SUPPLIED DATA:
⟨
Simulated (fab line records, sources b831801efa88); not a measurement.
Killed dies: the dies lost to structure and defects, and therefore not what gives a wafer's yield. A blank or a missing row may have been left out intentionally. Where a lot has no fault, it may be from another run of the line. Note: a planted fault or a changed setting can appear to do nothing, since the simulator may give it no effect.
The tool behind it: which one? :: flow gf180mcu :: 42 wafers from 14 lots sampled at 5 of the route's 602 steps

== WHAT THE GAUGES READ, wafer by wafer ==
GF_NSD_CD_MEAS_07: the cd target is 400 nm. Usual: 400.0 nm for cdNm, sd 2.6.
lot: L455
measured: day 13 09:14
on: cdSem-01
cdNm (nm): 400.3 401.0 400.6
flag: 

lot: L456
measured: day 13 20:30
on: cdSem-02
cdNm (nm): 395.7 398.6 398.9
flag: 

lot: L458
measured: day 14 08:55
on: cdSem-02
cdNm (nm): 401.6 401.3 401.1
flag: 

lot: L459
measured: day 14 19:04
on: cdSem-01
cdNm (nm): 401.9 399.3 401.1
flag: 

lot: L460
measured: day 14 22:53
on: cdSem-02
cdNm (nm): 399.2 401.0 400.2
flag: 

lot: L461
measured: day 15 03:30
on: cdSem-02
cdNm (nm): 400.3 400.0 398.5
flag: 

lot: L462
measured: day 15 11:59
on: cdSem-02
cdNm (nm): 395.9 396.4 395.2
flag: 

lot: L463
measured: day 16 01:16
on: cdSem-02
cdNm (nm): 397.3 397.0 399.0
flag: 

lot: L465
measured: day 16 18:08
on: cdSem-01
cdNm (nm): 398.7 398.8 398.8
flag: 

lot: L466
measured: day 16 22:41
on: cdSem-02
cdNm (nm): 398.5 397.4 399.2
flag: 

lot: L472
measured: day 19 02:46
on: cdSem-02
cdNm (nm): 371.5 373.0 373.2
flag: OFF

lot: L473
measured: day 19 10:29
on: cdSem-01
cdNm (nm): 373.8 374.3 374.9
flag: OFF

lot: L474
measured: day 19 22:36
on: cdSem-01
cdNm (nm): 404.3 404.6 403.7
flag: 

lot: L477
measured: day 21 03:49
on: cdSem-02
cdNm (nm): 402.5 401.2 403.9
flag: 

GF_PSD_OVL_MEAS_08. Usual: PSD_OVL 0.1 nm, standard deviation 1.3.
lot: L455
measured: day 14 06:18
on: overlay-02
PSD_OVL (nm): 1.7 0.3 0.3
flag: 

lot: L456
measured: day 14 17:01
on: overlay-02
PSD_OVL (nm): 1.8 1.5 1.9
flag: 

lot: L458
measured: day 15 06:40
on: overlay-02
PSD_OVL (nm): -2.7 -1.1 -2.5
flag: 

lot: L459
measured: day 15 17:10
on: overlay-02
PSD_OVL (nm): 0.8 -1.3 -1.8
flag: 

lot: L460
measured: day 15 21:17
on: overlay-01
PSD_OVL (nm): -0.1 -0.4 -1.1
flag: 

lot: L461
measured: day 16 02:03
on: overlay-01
⟩

WORK TASK: Output only an exact transcription of the lines above from the one with "PSD_OVL (nm): 0.8 -1.3 -1.8" up to and including the one with "measured: day 16 02:03".

TASK RESPONSE:
PSD_OVL (nm): 0.8 -1.3 -1.8
flag: 

lot: L460
measured: day 15 21:17
on: overlay-01
PSD_OVL (nm): -0.1 -0.4 -1.1
flag: 

lot: L461
measured: day 16 02:03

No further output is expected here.